» **Work request**:
Please output exactly the part of the records below that opens with the line containing "If you're reading" and closes with the line containing "Per band: top", both lines included, and nothing else.

---*---
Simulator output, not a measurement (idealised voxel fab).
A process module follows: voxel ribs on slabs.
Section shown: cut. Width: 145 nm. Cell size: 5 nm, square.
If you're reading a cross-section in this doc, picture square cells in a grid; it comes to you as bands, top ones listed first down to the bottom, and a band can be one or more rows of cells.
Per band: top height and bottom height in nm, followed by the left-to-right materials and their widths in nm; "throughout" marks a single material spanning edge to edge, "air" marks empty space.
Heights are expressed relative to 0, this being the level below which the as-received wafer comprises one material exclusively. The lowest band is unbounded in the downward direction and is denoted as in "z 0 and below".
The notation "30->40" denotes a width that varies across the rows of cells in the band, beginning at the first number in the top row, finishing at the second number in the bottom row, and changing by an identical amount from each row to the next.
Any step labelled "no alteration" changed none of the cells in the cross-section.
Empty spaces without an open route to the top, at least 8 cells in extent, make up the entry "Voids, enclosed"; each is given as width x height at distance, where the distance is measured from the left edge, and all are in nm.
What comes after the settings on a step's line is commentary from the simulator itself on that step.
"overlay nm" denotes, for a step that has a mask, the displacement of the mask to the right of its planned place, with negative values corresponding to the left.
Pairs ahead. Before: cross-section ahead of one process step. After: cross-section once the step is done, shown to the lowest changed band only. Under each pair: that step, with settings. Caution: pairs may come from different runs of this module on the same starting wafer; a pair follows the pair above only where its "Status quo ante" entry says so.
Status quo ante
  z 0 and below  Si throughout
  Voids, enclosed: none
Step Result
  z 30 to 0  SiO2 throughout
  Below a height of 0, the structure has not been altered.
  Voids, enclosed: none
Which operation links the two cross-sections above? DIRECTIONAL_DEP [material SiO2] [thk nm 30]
---*---

» **Solution**:
If you're reading a cross-section in this doc, picture square cells in a grid; it comes to you as bands, top ones listed first down to the bottom, and a band can be one or more rows of cells.
Per band: top height and bottom height in nm, followed by the left-to-right materials and their widths in nm; "throughout" marks a single material spanning edge to edge, "air" marks empty space.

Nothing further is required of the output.